*REQUIREMENT*: Your output should be the whole listing, identical to the original.

*ENTRIES PROVIDED*:
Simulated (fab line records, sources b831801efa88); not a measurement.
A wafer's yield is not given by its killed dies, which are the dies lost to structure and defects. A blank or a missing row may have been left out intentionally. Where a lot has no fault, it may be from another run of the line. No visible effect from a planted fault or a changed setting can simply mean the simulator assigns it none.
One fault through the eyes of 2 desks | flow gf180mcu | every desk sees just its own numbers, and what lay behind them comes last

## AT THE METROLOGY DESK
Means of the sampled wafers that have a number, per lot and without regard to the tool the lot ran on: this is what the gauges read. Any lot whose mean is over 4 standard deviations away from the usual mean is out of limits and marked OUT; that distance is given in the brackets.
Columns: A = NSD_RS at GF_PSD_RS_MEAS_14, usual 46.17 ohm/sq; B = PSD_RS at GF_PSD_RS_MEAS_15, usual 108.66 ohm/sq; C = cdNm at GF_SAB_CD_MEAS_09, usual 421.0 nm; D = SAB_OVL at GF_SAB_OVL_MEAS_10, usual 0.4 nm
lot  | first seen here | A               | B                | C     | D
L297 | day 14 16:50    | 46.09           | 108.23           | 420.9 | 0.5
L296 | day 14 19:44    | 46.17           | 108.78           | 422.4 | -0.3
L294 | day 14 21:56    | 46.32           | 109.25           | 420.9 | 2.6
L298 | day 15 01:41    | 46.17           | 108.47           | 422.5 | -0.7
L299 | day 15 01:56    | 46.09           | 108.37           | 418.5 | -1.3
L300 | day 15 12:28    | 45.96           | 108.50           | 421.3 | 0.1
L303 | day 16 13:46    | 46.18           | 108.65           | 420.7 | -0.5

*TASK RESPONSE*:
Simulated (fab line records, sources b831801efa88); not a measurement.
A wafer's yield is not given by its killed dies, which are the dies lost to structure and defects. A blank or a missing row may have been left out intentionally. Where a lot has no fault, it may be from another run of the line. No visible effect from a planted fault or a changed setting can simply mean the simulator assigns it none.
One fault through the eyes of 2 desks | flow gf180mcu | every desk sees just its own numbers, and what lay behind them comes last

## AT THE METROLOGY DESK
Means of the sampled wafers that have a number, per lot and without regard to the tool the lot ran on: this is what the gauges read. Any lot whose mean is over 4 standard deviations away from the usual mean is out of limits and marked OUT; that distance is given in the brackets.
Columns: A = NSD_RS at GF_PSD_RS_MEAS_14, usual 46.17 ohm/sq; B = PSD_RS at GF_PSD_RS_MEAS_15, usual 108.66 ohm/sq; C = cdNm at GF_SAB_CD_MEAS_09, usual 421.0 nm; D = SAB_OVL at GF_SAB_OVL_MEAS_10, usual 0.4 nm
lot  | first seen here | A               | B                | C     | D
L297 | day 14 16:50    | 46.09           | 108.23           | 420.9 | 0.5
L296 | day 14 19:44    | 46.17           | 108.78           | 422.4 | -0.3
L294 | day 14 21:56    | 46.32           | 109.25           | 420.9 | 2.6
L298 | day 15 01:41    | 46.17           | 108.47           | 422.5 | -0.7
L299 | day 15 01:56    | 46.09           | 108.37           | 418.5 | -1.3
L300 | day 15 12:28    | 45.96           | 108.50           | 421.3 | 0.1
L303 | day 16 13:46    | 46.18           | 108.65           | 420.7 | -0.5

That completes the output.